[Start of Attachment]

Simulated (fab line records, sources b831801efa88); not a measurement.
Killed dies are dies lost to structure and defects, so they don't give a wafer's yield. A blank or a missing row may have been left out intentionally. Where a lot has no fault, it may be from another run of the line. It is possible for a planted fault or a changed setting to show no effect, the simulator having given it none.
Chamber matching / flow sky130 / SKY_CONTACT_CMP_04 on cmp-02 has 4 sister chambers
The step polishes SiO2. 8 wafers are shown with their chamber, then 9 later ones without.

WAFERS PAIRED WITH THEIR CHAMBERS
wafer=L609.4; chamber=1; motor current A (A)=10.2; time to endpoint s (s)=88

[End of Attachment]

== ASSIGNMENT ==
Print every record above once more, exactly as written.

== EXERCISE RESPONSE ==
Simulated (fab line records, sources b831801efa88); not a measurement.
Killed dies are dies lost to structure and defects, so they don't give a wafer's yield. A blank or a missing row may have been left out intentionally. Where a lot has no fault, it may be from another run of the line. It is possible for a planted fault or a changed setting to show no effect, the simulator having given it none.
Chamber matching / flow sky130 / SKY_CONTACT_CMP_04 on cmp-02 has 4 sister chambers
The step polishes SiO2. 8 wafers are shown with their chamber, then 9 later ones without.

WAFERS PAIRED WITH THEIR CHAMBERS
wafer=L609.4; chamber=1; motor current A (A)=10.2; time to endpoint s (s)=88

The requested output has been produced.